- MATERIAL SUPPLIED -
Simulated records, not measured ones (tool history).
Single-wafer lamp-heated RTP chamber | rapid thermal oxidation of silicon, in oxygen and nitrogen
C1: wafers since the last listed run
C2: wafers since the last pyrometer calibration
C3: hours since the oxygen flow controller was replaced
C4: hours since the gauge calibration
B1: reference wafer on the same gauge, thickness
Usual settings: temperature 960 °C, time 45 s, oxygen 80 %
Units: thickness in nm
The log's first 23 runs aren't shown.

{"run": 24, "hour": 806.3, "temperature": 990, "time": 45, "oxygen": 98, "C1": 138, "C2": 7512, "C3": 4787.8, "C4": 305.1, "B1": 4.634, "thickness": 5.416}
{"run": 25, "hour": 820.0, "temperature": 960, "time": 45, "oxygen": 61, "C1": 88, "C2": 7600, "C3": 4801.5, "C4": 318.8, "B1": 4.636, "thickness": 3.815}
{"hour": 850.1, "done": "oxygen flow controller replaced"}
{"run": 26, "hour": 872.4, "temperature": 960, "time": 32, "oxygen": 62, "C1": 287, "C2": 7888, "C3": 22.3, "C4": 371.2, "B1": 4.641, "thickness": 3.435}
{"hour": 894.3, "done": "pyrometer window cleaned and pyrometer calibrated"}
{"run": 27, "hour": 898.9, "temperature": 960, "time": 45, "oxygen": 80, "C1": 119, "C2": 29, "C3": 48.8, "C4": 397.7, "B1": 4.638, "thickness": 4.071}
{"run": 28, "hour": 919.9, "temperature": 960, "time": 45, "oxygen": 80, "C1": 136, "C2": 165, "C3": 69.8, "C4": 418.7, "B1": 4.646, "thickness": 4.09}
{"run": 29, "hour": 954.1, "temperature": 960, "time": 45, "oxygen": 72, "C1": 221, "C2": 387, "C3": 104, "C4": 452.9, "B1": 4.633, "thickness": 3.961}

- ACTIVITY -
All lines above from the one containing "C3: hours since" to the one containing "Units: thickness in nm" must be repeated exactly, both lines included, and no others.

- REPLY -
C3: hours since the oxygen flow controller was replaced
C4: hours since the gauge calibration
B1: reference wafer on the same gauge, thickness
Usual settings: temperature 960 °C, time 45 s, oxygen 80 %
Units: thickness in nm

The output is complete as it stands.